Data to examine: Begin
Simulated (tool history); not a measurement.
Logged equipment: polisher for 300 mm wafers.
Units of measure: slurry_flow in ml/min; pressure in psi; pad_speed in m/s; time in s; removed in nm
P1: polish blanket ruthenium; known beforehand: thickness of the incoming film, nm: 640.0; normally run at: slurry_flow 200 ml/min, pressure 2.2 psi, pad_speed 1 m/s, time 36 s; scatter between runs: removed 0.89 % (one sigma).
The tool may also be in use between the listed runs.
Data to examine: End

▶ [Required action]:
Word for word, retype all of the entries above.

▶ [Task answer]:
Simulated (tool history); not a measurement.
Logged equipment: polisher for 300 mm wafers.
Units of measure: slurry_flow in ml/min; pressure in psi; pad_speed in m/s; time in s; removed in nm
P1: polish blanket ruthenium; known beforehand: thickness of the incoming film, nm: 640.0; normally run at: slurry_flow 200 ml/min, pressure 2.2 psi, pad_speed 1 m/s, time 36 s; scatter between runs: removed 0.89 % (one sigma).
The tool may also be in use between the listed runs.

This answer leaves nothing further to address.